- - - -

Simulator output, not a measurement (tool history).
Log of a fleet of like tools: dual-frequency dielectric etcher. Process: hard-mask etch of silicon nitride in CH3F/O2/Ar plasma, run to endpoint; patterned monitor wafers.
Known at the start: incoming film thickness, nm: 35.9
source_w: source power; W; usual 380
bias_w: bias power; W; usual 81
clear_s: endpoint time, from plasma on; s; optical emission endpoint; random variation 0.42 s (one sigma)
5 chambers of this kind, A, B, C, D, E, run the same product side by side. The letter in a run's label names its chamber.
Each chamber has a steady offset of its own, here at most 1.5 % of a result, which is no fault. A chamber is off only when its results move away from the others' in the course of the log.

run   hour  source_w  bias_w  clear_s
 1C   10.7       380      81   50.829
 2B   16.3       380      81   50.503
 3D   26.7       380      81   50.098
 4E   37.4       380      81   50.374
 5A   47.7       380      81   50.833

- - - -

**ASSIGNMENT**
Retype the whole listing, matching it exactly.

**TASK ANSWER**
Simulator output, not a measurement (tool history).
Log of a fleet of like tools: dual-frequency dielectric etcher. Process: hard-mask etch of silicon nitride in CH3F/O2/Ar plasma, run to endpoint; patterned monitor wafers.
Known at the start: incoming film thickness, nm: 35.9
source_w: source power; W; usual 380
bias_w: bias power; W; usual 81
clear_s: endpoint time, from plasma on; s; optical emission endpoint; random variation 0.42 s (one sigma)
5 chambers of this kind, A, B, C, D, E, run the same product side by side. The letter in a run's label names its chamber.
Each chamber has a steady offset of its own, here at most 1.5 % of a result, which is no fault. A chamber is off only when its results move away from the others' in the course of the log.

run   hour  source_w  bias_w  clear_s
 1C   10.7       380      81   50.829
 2B   16.3       380      81   50.503
 3D   26.7       380      81   50.098
 4E   37.4       380      81   50.374
 5A   47.7       380      81   50.833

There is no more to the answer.